## [Information supplied]
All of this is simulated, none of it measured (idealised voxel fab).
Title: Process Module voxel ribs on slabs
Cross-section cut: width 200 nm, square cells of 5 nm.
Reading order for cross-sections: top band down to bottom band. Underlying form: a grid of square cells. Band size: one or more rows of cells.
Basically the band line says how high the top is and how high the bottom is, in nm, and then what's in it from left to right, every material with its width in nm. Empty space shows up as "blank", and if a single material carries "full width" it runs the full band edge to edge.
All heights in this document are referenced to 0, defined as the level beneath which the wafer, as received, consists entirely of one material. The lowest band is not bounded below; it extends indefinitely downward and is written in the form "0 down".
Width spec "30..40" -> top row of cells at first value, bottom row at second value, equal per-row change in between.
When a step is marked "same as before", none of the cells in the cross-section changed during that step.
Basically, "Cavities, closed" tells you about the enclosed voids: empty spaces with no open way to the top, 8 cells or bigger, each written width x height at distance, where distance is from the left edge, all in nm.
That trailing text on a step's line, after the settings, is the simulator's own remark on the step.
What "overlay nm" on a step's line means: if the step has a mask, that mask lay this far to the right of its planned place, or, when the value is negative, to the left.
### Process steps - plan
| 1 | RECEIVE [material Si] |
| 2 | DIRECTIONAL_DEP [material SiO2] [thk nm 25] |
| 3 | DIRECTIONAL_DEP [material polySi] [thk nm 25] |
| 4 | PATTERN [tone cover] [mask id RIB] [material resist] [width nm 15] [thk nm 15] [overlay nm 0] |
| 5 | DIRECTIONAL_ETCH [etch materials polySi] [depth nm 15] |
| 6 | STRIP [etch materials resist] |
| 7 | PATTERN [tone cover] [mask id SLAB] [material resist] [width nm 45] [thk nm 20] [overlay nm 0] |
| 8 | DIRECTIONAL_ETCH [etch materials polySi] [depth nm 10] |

## [Assigned task]
Return only the lines from the beginning of the material up to and including the line with "Reading order for", exactly as written.

## [Expected answer]
All of this is simulated, none of it measured (idealised voxel fab).
Title: Process Module voxel ribs on slabs
Cross-section cut: width 200 nm, square cells of 5 nm.
Reading order for cross-sections: top band down to bottom band. Underlying form: a grid of square cells. Band size: one or more rows of cells.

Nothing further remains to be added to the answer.